• _Extracted entries_:
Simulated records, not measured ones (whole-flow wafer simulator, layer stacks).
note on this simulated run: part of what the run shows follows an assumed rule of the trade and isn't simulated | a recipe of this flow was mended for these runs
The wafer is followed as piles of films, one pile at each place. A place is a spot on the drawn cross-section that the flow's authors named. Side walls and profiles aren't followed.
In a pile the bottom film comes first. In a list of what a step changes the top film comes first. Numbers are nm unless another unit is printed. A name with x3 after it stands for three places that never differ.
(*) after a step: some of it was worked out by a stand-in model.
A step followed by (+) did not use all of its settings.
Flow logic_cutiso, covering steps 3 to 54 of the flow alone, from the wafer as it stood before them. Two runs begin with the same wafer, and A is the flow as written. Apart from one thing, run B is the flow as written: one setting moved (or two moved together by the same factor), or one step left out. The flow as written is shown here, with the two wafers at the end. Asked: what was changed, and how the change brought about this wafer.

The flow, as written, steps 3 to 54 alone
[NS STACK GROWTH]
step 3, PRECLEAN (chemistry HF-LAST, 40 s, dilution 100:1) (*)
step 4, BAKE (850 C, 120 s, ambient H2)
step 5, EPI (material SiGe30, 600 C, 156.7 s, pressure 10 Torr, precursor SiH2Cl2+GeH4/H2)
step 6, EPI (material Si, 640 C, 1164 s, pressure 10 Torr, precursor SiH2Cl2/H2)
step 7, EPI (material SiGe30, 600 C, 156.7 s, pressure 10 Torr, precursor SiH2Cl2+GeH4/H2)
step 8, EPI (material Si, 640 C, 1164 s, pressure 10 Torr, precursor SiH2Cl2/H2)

• _Requirement_: One stretch of the lines above is wanted, from the line that contains "A step followed" through the line that contains "step 7, EPI". Output it exactly.

• _Written reply_:
A step followed by (+) did not use all of its settings.
Flow logic_cutiso, covering steps 3 to 54 of the flow alone, from the wafer as it stood before them. Two runs begin with the same wafer, and A is the flow as written. Apart from one thing, run B is the flow as written: one setting moved (or two moved together by the same factor), or one step left out. The flow as written is shown here, with the two wafers at the end. Asked: what was changed, and how the change brought about this wafer.

The flow, as written, steps 3 to 54 alone
[NS STACK GROWTH]
step 3, PRECLEAN (chemistry HF-LAST, 40 s, dilution 100:1) (*)
step 4, BAKE (850 C, 120 s, ambient H2)
step 5, EPI (material SiGe30, 600 C, 156.7 s, pressure 10 Torr, precursor SiH2Cl2+GeH4/H2)
step 6, EPI (material Si, 640 C, 1164 s, pressure 10 Torr, precursor SiH2Cl2/H2)
step 7, EPI (material SiGe30, 600 C, 156.7 s, pressure 10 Torr, precursor SiH2Cl2+GeH4/H2)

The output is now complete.